*DATA*:
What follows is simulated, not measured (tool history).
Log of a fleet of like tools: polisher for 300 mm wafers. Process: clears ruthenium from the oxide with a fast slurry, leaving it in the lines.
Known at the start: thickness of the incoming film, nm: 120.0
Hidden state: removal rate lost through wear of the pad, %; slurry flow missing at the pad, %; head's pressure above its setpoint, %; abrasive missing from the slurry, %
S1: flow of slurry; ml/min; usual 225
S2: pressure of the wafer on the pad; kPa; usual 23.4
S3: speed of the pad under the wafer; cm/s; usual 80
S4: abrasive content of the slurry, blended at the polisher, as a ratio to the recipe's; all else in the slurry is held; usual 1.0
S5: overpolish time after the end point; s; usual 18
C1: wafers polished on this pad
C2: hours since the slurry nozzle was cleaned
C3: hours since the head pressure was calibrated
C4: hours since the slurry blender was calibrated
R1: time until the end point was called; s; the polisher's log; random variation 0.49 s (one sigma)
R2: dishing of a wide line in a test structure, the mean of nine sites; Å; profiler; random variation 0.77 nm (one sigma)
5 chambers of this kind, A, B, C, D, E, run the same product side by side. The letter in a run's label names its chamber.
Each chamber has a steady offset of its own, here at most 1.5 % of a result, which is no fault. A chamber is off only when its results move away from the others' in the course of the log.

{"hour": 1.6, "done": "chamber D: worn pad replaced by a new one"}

*WORK ITEM*: Could you retype exactly the lines from the first one of the records through the line containing "Known at the", both included, and nothing more?

*TASK RESPONSE*:
What follows is simulated, not measured (tool history).
Log of a fleet of like tools: polisher for 300 mm wafers. Process: clears ruthenium from the oxide with a fast slurry, leaving it in the lines.
Known at the start: thickness of the incoming film, nm: 120.0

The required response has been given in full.